* * * * *
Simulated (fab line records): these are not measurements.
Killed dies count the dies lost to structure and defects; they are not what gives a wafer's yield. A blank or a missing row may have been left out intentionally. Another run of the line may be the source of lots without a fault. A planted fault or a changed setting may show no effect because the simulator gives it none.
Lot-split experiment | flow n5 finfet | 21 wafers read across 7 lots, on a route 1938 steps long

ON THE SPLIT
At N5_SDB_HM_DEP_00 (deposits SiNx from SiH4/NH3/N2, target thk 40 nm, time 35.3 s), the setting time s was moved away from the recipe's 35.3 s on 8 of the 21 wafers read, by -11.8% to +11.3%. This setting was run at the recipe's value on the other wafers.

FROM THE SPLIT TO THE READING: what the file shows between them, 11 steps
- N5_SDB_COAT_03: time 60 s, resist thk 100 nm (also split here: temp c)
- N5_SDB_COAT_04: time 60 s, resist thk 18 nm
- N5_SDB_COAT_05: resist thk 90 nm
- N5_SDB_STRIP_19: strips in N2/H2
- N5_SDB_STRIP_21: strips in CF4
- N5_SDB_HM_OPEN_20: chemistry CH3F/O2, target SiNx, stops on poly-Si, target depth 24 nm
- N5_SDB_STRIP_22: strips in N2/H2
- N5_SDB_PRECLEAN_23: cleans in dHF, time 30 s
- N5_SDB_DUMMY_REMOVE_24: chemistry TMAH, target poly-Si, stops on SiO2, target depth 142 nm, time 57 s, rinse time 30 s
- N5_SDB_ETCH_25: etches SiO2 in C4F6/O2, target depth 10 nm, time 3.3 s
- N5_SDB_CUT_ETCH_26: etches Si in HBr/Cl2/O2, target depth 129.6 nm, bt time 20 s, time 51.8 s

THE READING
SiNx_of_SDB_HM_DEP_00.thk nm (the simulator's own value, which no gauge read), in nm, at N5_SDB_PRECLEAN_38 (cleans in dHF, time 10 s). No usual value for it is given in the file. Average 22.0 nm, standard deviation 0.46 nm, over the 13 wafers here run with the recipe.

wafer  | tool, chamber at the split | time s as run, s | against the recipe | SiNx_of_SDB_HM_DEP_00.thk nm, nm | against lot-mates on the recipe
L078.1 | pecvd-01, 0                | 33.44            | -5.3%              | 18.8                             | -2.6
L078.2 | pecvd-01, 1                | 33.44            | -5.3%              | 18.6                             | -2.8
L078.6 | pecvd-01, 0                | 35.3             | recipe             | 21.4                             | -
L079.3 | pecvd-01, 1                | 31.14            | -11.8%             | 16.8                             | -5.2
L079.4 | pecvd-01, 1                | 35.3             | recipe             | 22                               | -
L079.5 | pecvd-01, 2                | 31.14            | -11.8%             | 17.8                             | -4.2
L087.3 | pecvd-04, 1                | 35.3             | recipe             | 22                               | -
* * * * *

§ Action item: Up to and including the line with "Killed dies count", please return the records exactly, beginning from their first line.

§ Response:
Simulated (fab line records): these are not measurements.
Killed dies count the dies lost to structure and defects; they are not what gives a wafer's yield. A blank or a missing row may have been left out intentionally. Another run of the line may be the source of lots without a fault. A planted fault or a changed setting may show no effect because the simulator gives it none.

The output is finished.